§ Requirement: For each record below, write an exact copy.

§ Material shown:
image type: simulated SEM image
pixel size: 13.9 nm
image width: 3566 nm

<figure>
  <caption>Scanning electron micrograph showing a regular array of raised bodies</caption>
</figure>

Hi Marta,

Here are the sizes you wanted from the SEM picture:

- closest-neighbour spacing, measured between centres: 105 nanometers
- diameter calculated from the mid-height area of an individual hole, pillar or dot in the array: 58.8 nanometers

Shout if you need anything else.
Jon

§ Exercise answer:
image type: simulated SEM image
pixel size: 13.9 nm
image width: 3566 nm

<figure>
  <caption>Scanning electron micrograph showing a regular array of raised bodies</caption>
</figure>

Hi Marta,

Here are the sizes you wanted from the SEM picture:

- closest-neighbour spacing, measured between centres: 105 nanometers
- diameter calculated from the mid-height area of an individual hole, pillar or dot in the array: 58.8 nanometers

Shout if you need anything else.
Jon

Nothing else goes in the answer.